▸ **Task item**
Below are the entries to work from; restate word for word the portion that opens with the line containing "field, active : 3" and closes with the line containing "[with the fault]: +32.9", keeping both.

[Start of section]
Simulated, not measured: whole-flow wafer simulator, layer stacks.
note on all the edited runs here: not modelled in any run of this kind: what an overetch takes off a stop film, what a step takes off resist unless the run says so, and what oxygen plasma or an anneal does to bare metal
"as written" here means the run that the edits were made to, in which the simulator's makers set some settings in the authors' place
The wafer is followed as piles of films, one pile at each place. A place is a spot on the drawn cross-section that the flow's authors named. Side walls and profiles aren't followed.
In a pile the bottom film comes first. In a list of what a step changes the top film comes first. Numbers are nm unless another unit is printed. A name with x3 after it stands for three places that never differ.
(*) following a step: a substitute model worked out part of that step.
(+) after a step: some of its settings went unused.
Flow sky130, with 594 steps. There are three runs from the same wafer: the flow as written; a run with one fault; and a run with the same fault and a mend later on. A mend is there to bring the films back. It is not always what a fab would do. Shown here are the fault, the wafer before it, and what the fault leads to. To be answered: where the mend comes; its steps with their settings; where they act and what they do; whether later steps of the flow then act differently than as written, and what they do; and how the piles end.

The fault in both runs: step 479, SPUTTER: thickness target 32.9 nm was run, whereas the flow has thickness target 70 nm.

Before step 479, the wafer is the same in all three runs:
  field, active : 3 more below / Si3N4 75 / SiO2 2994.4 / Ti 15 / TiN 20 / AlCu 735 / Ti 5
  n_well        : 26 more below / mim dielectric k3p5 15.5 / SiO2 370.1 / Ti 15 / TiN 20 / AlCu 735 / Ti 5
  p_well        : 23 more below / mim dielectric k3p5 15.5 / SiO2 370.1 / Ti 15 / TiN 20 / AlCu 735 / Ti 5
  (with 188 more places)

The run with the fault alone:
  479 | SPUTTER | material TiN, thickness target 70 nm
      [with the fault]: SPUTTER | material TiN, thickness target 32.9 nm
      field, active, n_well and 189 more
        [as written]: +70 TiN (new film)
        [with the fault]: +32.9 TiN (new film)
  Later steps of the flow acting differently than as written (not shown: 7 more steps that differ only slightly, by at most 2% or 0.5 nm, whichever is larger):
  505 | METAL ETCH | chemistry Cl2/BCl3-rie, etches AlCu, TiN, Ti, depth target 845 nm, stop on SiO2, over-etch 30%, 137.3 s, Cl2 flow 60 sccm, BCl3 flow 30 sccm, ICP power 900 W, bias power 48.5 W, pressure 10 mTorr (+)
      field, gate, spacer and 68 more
[End of section]

▸ **Response box**
  field, active : 3 more below / Si3N4 75 / SiO2 2994.4 / Ti 15 / TiN 20 / AlCu 735 / Ti 5
  n_well        : 26 more below / mim dielectric k3p5 15.5 / SiO2 370.1 / Ti 15 / TiN 20 / AlCu 735 / Ti 5
  p_well        : 23 more below / mim dielectric k3p5 15.5 / SiO2 370.1 / Ti 15 / TiN 20 / AlCu 735 / Ti 5
  (with 188 more places)

The run with the fault alone:
  479 | SPUTTER | material TiN, thickness target 70 nm
      [with the fault]: SPUTTER | material TiN, thickness target 32.9 nm
      field, active, n_well and 189 more
        [as written]: +70 TiN (new film)
        [with the fault]: +32.9 TiN (new film)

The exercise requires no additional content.